REQUIREMENT: A single stretch of the material below is to be transcribed exactly, starting at the line with "8D (eight disciplines)" and ending after the line with "The step: inspects for defects (darkfield).".

-- Opening Marker --

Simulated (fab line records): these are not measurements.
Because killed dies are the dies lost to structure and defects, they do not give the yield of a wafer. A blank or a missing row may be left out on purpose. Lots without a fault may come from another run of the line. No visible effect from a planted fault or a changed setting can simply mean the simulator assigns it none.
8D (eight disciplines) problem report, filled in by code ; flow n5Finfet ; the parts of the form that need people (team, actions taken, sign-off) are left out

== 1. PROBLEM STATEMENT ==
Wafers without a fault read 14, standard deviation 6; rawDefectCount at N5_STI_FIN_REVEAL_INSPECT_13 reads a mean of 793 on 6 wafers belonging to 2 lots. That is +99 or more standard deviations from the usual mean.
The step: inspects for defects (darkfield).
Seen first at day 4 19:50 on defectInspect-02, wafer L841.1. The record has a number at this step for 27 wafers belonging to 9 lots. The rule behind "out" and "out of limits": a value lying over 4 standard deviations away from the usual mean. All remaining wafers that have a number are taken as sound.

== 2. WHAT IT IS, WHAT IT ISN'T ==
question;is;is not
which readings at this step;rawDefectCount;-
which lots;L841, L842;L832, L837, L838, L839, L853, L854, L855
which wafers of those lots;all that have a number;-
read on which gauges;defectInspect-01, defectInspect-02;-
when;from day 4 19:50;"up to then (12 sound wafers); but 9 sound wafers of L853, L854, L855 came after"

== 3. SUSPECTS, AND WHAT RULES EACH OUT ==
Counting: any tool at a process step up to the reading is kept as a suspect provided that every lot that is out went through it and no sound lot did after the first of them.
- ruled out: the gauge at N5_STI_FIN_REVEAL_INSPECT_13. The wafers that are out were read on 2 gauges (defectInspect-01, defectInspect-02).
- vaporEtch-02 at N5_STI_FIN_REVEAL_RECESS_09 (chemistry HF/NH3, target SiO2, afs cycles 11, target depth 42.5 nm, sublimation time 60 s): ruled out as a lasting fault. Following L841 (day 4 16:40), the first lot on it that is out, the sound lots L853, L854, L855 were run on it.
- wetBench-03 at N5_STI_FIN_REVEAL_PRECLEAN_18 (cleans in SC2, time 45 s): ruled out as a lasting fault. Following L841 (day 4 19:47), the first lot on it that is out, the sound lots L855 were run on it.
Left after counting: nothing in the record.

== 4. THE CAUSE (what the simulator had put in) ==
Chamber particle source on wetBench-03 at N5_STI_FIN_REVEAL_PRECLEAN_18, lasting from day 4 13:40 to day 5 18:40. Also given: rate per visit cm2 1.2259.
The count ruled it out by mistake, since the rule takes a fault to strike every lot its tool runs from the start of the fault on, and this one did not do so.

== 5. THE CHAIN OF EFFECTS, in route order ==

-- Closing Marker --

RESPONSE:
8D (eight disciplines) problem report, filled in by code ; flow n5Finfet ; the parts of the form that need people (team, actions taken, sign-off) are left out

== 1. PROBLEM STATEMENT ==
Wafers without a fault read 14, standard deviation 6; rawDefectCount at N5_STI_FIN_REVEAL_INSPECT_13 reads a mean of 793 on 6 wafers belonging to 2 lots. That is +99 or more standard deviations from the usual mean.
The step: inspects for defects (darkfield).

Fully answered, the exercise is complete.